→ ASSIGNED TASK: Can you quote, word for word, every line from the first line of the records below through the line containing "1) RECEIVE [material Si]", and nothing else?

*** DATASET RECORDS Section Begins ***

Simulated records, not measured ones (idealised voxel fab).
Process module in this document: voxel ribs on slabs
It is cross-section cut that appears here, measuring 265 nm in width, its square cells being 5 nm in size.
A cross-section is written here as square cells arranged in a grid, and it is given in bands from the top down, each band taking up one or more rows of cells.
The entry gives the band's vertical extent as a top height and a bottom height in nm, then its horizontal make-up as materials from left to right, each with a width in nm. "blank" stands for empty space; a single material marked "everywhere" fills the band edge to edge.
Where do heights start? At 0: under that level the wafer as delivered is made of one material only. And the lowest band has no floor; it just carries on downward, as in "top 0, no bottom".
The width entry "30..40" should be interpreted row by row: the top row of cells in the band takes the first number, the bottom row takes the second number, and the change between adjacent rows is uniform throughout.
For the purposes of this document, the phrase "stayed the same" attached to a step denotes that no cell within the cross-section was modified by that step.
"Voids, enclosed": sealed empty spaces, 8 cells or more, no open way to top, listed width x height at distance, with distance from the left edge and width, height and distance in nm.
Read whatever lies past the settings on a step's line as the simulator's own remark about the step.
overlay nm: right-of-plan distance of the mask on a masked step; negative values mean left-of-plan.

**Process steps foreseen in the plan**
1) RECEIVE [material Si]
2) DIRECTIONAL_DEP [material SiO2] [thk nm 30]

*** DATASET RECORDS Section Ends ***

→ YOUR SOLUTION:
Simulated records, not measured ones (idealised voxel fab).
Process module in this document: voxel ribs on slabs
It is cross-section cut that appears here, measuring 265 nm in width, its square cells being 5 nm in size.
A cross-section is written here as square cells arranged in a grid, and it is given in bands from the top down, each band taking up one or more rows of cells.
The entry gives the band's vertical extent as a top height and a bottom height in nm, then its horizontal make-up as materials from left to right, each with a width in nm. "blank" stands for empty space; a single material marked "everywhere" fills the band edge to edge.
Where do heights start? At 0: under that level the wafer as delivered is made of one material only. And the lowest band has no floor; it just carries on downward, as in "top 0, no bottom".
The width entry "30..40" should be interpreted row by row: the top row of cells in the band takes the first number, the bottom row takes the second number, and the change between adjacent rows is uniform throughout.
For the purposes of this document, the phrase "stayed the same" attached to a step denotes that no cell within the cross-section was modified by that step.
"Voids, enclosed": sealed empty spaces, 8 cells or more, no open way to top, listed width x height at distance, with distance from the left edge and width, height and distance in nm.
Read whatever lies past the settings on a step's line as the simulator's own remark about the step.
overlay nm: right-of-plan distance of the mask on a masked step; negative values mean left-of-plan.

**Process steps foreseen in the plan**
1) RECEIVE [material Si]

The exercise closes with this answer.